=-=-=
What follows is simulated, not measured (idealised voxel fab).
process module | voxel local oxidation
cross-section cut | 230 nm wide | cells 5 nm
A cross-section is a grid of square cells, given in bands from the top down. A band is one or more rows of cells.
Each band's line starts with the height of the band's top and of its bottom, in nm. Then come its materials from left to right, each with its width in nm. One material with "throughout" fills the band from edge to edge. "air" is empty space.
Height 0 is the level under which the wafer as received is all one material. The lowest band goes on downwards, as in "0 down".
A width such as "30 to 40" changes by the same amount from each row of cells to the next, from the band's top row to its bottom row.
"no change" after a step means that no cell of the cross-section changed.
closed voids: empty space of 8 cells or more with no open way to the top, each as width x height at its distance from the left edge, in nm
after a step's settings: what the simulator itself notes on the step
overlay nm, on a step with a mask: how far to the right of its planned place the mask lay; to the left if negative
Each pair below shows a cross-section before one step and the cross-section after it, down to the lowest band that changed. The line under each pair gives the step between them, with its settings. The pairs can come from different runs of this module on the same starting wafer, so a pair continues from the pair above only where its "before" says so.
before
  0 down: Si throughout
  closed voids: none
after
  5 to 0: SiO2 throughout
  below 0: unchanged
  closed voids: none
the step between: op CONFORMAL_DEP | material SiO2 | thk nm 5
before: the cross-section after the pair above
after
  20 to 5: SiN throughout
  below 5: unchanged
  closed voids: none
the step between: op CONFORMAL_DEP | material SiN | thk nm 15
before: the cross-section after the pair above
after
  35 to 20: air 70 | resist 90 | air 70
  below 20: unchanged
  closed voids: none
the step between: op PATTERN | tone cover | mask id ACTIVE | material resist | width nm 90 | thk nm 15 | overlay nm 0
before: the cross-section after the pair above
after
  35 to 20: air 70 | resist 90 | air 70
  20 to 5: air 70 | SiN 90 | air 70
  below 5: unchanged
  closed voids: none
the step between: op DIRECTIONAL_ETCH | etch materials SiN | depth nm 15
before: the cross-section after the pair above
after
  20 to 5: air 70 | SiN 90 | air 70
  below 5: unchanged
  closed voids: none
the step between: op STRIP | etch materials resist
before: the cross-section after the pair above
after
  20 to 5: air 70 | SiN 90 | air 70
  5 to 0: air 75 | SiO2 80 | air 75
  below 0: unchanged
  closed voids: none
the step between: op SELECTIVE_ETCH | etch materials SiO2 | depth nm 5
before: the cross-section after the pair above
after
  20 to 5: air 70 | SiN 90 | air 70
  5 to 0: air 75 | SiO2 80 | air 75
=-=-=

- **Assigned task**:
Write out, from the lines above, only those from the line with "A width such" to the line with "the cross-section changed.", exactly as given, including the first and the last.

- **Response**:
A width such as "30 to 40" changes by the same amount from each row of cells to the next, from the band's top row to its bottom row.
"no change" after a step means that no cell of the cross-section changed.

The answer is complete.